======== GIVEN INFORMATION ========
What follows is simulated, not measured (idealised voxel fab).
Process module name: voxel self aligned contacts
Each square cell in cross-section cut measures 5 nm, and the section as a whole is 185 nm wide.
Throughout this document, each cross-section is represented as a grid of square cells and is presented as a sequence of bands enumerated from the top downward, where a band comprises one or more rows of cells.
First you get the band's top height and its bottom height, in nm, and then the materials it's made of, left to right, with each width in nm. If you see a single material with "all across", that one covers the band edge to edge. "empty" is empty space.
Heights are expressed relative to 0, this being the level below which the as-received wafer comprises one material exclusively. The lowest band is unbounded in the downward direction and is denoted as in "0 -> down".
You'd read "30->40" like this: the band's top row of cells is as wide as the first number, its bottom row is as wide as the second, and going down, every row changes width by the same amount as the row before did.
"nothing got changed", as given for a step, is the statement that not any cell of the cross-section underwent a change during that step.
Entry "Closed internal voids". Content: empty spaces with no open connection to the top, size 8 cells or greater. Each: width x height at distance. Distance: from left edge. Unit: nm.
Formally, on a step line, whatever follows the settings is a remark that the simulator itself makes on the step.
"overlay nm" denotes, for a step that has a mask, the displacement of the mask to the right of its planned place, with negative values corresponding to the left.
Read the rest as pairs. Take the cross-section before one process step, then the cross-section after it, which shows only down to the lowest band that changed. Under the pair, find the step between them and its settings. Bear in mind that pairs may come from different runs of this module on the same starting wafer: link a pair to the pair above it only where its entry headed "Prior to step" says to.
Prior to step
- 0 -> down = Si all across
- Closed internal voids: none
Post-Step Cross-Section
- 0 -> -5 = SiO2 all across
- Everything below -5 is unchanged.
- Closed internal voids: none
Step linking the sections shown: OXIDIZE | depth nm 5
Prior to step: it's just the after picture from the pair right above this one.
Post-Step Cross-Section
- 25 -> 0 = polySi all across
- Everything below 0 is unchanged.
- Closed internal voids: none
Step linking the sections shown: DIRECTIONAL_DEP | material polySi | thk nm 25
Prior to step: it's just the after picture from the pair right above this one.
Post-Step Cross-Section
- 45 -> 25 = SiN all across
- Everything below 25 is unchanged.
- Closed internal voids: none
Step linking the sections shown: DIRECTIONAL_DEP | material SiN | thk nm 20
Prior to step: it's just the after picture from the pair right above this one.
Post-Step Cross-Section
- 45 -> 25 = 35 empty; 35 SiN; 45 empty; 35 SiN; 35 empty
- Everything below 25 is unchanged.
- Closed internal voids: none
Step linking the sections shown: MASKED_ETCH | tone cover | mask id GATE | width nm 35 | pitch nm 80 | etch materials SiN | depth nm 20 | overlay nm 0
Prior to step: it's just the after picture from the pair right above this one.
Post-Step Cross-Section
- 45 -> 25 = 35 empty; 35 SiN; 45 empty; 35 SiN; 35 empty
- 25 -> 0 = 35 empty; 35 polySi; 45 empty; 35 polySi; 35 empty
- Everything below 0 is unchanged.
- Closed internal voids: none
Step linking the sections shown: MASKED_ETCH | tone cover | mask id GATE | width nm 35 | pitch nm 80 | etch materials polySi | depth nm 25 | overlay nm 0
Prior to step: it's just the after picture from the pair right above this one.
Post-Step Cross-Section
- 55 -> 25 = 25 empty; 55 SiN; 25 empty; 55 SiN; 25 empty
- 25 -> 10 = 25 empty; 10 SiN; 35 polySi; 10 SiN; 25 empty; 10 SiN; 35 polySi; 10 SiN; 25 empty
========

WORK REQUEST.
Output must consist only of the listing's lines from the first through the line with "- 0 -> down = Si all across", reproduced word for word.

WRITTEN SOLUTION.
What follows is simulated, not measured (idealised voxel fab).
Process module name: voxel self aligned contacts
Each square cell in cross-section cut measures 5 nm, and the section as a whole is 185 nm wide.
Throughout this document, each cross-section is represented as a grid of square cells and is presented as a sequence of bands enumerated from the top downward, where a band comprises one or more rows of cells.
First you get the band's top height and its bottom height, in nm, and then the materials it's made of, left to right, with each width in nm. If you see a single material with "all across", that one covers the band edge to edge. "empty" is empty space.
Heights are expressed relative to 0, this being the level below which the as-received wafer comprises one material exclusively. The lowest band is unbounded in the downward direction and is denoted as in "0 -> down".
You'd read "30->40" like this: the band's top row of cells is as wide as the first number, its bottom row is as wide as the second, and going down, every row changes width by the same amount as the row before did.
"nothing got changed", as given for a step, is the statement that not any cell of the cross-section underwent a change during that step.
Entry "Closed internal voids". Content: empty spaces with no open connection to the top, size 8 cells or greater. Each: width x height at distance. Distance: from left edge. Unit: nm.
Formally, on a step line, whatever follows the settings is a remark that the simulator itself makes on the step.
"overlay nm" denotes, for a step that has a mask, the displacement of the mask to the right of its planned place, with negative values corresponding to the left.
Read the rest as pairs. Take the cross-section before one process step, then the cross-section after it, which shows only down to the lowest band that changed. Under the pair, find the step between them and its settings. Bear in mind that pairs may come from different runs of this module on the same starting wafer: link a pair to the pair above it only where its entry headed "Prior to step" says to.
Prior to step
- 0 -> down = Si all across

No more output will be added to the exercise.